▶ **PROVIDED RECORDS**
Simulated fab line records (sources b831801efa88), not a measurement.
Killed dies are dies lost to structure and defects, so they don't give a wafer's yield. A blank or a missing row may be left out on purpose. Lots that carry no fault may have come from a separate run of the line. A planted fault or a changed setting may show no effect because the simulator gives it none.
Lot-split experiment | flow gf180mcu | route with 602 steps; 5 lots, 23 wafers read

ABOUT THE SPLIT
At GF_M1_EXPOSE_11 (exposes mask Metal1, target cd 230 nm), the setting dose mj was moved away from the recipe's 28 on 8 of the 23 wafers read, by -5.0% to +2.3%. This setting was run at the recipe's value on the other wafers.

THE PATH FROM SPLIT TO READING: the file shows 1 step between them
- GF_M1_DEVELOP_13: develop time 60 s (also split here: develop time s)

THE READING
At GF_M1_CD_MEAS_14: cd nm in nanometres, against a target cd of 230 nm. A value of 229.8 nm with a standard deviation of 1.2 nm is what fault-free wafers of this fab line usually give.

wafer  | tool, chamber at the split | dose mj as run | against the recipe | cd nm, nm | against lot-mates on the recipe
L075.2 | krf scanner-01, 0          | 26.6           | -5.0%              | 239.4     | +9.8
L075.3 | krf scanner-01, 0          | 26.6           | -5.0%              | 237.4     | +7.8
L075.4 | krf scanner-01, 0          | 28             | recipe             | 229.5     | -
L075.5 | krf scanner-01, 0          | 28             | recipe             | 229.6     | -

▶ **ASSIGNMENT**
Restate each record exactly as written.

▶ **EXERCISE OUTPUT**
Simulated fab line records (sources b831801efa88), not a measurement.
Killed dies are dies lost to structure and defects, so they don't give a wafer's yield. A blank or a missing row may be left out on purpose. Lots that carry no fault may have come from a separate run of the line. A planted fault or a changed setting may show no effect because the simulator gives it none.
Lot-split experiment | flow gf180mcu | route with 602 steps; 5 lots, 23 wafers read

ABOUT THE SPLIT
At GF_M1_EXPOSE_11 (exposes mask Metal1, target cd 230 nm), the setting dose mj was moved away from the recipe's 28 on 8 of the 23 wafers read, by -5.0% to +2.3%. This setting was run at the recipe's value on the other wafers.

THE PATH FROM SPLIT TO READING: the file shows 1 step between them
- GF_M1_DEVELOP_13: develop time 60 s (also split here: develop time s)

THE READING
At GF_M1_CD_MEAS_14: cd nm in nanometres, against a target cd of 230 nm. A value of 229.8 nm with a standard deviation of 1.2 nm is what fault-free wafers of this fab line usually give.

wafer  | tool, chamber at the split | dose mj as run | against the recipe | cd nm, nm | against lot-mates on the recipe
L075.2 | krf scanner-01, 0          | 26.6           | -5.0%              | 239.4     | +9.8
L075.3 | krf scanner-01, 0          | 26.6           | -5.0%              | 237.4     | +7.8
L075.4 | krf scanner-01, 0          | 28             | recipe             | 229.5     | -
L075.5 | krf scanner-01, 0          | 28             | recipe             | 229.6     | -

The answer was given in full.